■ **REQUIREMENT**
Starting with the line that contains "run 4 day=11.042" and stopping after the line that contains "run 9 day=28.188", return each line below exactly as written, with no others.

■ **DATA SECTION**
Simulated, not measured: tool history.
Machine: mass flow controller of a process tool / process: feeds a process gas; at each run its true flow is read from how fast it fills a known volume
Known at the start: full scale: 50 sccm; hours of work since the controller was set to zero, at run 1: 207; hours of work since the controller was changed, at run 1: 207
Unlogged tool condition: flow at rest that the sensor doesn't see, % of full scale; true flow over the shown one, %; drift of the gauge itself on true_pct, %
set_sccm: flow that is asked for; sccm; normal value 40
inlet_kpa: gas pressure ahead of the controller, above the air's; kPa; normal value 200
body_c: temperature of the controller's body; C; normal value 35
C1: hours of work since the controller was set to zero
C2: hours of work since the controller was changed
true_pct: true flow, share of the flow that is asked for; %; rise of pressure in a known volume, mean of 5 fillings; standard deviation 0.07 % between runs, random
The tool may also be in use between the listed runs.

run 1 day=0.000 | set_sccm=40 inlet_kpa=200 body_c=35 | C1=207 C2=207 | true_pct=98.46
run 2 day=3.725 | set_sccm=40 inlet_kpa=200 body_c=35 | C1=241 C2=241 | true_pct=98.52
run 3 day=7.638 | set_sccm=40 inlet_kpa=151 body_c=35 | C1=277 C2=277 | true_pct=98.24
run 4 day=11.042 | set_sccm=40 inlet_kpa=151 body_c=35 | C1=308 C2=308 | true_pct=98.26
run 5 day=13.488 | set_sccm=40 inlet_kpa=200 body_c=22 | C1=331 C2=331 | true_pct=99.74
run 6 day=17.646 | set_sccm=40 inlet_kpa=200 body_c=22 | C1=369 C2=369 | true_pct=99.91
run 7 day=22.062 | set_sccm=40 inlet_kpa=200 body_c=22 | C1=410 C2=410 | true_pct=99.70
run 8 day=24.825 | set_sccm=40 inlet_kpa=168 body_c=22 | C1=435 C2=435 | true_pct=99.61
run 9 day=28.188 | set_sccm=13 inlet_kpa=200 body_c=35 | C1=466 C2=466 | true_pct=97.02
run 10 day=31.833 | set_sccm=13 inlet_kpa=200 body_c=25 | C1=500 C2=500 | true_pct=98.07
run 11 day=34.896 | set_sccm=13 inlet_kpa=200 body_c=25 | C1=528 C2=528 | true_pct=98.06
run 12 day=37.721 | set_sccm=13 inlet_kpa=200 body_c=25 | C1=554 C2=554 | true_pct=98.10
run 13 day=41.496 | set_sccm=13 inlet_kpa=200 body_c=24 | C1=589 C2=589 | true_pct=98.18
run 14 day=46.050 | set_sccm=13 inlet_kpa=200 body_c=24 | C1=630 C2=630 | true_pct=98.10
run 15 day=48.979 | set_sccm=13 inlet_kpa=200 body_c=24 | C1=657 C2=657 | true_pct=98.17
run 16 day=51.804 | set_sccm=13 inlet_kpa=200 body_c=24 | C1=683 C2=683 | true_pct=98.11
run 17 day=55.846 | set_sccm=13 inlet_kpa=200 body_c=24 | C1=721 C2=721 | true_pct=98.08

■ **ANSWER BOX**
run 4 day=11.042 | set_sccm=40 inlet_kpa=151 body_c=35 | C1=308 C2=308 | true_pct=98.26
run 5 day=13.488 | set_sccm=40 inlet_kpa=200 body_c=22 | C1=331 C2=331 | true_pct=99.74
run 6 day=17.646 | set_sccm=40 inlet_kpa=200 body_c=22 | C1=369 C2=369 | true_pct=99.91
run 7 day=22.062 | set_sccm=40 inlet_kpa=200 body_c=22 | C1=410 C2=410 | true_pct=99.70
run 8 day=24.825 | set_sccm=40 inlet_kpa=168 body_c=22 | C1=435 C2=435 | true_pct=99.61
run 9 day=28.188 | set_sccm=13 inlet_kpa=200 body_c=35 | C1=466 C2=466 | true_pct=97.02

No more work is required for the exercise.